Line by line, retype the material with nothing left out.

________________________

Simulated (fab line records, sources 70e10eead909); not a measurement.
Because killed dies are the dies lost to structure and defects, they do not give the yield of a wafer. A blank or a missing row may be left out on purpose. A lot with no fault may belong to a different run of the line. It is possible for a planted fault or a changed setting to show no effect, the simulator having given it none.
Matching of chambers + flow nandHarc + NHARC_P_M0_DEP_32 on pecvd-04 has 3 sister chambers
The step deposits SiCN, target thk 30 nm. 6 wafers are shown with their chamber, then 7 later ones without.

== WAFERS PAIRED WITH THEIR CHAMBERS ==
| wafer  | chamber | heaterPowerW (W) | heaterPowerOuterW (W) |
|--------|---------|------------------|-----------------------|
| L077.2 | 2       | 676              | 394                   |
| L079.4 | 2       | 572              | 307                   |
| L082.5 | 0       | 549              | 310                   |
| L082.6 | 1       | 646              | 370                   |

________________________

• **Written answer**:
Simulated (fab line records, sources 70e10eead909); not a measurement.
Because killed dies are the dies lost to structure and defects, they do not give the yield of a wafer. A blank or a missing row may be left out on purpose. A lot with no fault may belong to a different run of the line. It is possible for a planted fault or a changed setting to show no effect, the simulator having given it none.
Matching of chambers + flow nandHarc + NHARC_P_M0_DEP_32 on pecvd-04 has 3 sister chambers
The step deposits SiCN, target thk 30 nm. 6 wafers are shown with their chamber, then 7 later ones without.

== WAFERS PAIRED WITH THEIR CHAMBERS ==
| wafer  | chamber | heaterPowerW (W) | heaterPowerOuterW (W) |
|--------|---------|------------------|-----------------------|
| L077.2 | 2       | 676              | 394                   |
| L079.4 | 2       | 572              | 307                   |
| L082.5 | 0       | 549              | 310                   |
| L082.6 | 1       | 646              | 370                   |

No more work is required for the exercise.